• **ACTION ITEM**
Send back exactly the lines from the opening line of the records below through the one with "A step followed".

• **ENTRIES PROVIDED**
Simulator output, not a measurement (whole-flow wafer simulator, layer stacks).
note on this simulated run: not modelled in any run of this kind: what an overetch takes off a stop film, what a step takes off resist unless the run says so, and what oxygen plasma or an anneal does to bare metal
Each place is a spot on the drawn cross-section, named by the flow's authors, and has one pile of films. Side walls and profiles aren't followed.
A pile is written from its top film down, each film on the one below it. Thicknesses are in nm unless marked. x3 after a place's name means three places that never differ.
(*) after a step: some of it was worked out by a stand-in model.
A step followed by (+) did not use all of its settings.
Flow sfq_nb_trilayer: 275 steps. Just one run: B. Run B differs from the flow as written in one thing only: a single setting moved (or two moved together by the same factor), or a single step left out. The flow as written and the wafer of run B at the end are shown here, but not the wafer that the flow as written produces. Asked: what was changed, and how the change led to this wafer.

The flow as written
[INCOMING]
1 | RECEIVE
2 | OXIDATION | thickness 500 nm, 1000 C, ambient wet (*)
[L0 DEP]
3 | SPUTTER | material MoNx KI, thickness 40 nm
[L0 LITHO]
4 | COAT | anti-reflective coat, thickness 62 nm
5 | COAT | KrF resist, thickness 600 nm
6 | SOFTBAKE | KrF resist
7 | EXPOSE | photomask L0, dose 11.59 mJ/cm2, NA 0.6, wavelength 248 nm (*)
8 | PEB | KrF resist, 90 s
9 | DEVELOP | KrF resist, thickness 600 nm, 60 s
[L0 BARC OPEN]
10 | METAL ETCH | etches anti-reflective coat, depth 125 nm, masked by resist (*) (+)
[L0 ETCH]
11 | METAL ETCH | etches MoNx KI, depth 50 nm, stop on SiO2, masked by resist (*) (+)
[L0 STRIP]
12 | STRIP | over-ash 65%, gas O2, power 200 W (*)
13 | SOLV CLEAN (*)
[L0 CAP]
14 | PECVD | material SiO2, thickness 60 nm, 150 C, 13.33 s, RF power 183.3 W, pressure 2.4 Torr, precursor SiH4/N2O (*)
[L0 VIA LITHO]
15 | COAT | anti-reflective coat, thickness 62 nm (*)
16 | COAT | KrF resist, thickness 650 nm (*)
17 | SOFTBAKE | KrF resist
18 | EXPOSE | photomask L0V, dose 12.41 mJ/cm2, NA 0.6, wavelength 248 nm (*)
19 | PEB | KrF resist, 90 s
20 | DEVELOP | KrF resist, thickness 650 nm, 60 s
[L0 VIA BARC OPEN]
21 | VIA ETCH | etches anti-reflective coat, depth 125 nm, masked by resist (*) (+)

• **RESPONSE BOX**
Simulator output, not a measurement (whole-flow wafer simulator, layer stacks).
note on this simulated run: not modelled in any run of this kind: what an overetch takes off a stop film, what a step takes off resist unless the run says so, and what oxygen plasma or an anneal does to bare metal
Each place is a spot on the drawn cross-section, named by the flow's authors, and has one pile of films. Side walls and profiles aren't followed.
A pile is written from its top film down, each film on the one below it. Thicknesses are in nm unless marked. x3 after a place's name means three places that never differ.
(*) after a step: some of it was worked out by a stand-in model.
A step followed by (+) did not use all of its settings.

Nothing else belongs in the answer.